• [BRIEF]
In the listing below, print exactly the lines between the line holding "L214 | day 46" and the line holding "WHAT THE SIMULATOR HAD PUT IN", inclusive, and no more.

◇ ◇ ◇

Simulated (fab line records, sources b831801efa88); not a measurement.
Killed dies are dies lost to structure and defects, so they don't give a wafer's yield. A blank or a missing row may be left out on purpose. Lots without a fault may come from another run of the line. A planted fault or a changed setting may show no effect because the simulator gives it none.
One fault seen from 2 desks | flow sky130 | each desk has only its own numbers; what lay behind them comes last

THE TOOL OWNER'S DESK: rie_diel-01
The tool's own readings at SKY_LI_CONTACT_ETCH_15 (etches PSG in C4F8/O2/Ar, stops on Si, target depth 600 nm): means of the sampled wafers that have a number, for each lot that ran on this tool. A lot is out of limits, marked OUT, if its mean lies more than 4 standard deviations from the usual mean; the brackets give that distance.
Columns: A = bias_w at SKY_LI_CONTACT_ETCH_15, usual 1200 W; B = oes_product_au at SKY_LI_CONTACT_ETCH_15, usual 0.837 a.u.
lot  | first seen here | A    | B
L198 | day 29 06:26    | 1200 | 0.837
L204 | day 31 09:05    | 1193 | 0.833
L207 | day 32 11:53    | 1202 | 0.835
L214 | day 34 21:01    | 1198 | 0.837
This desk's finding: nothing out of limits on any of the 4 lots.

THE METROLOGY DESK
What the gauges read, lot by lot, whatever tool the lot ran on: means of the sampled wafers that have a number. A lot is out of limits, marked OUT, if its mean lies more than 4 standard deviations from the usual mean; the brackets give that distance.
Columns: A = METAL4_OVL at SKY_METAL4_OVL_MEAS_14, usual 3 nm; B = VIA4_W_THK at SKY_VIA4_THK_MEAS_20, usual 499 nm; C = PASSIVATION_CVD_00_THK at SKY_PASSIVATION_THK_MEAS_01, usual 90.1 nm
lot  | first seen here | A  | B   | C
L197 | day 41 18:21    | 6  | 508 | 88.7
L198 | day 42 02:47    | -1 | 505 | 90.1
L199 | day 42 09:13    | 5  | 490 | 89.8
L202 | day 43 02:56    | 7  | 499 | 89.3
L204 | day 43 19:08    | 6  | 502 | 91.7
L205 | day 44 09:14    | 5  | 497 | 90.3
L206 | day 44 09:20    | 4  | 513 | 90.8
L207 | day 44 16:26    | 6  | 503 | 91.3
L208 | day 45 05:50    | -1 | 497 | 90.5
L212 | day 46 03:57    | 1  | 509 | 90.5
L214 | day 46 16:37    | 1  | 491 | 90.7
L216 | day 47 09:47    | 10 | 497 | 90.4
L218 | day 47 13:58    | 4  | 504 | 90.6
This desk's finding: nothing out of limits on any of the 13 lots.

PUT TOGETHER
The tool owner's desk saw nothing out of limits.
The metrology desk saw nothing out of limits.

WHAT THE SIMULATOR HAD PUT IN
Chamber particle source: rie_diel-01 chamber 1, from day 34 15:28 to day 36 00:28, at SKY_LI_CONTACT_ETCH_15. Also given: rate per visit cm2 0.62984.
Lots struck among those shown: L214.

◇ ◇ ◇

• [EXERCISE OUTPUT]
L214 | day 46 16:37    | 1  | 491 | 90.7
L216 | day 47 09:47    | 10 | 497 | 90.4
L218 | day 47 13:58    | 4  | 504 | 90.6
This desk's finding: nothing out of limits on any of the 13 lots.

PUT TOGETHER
The tool owner's desk saw nothing out of limits.
The metrology desk saw nothing out of limits.

WHAT THE SIMULATOR HAD PUT IN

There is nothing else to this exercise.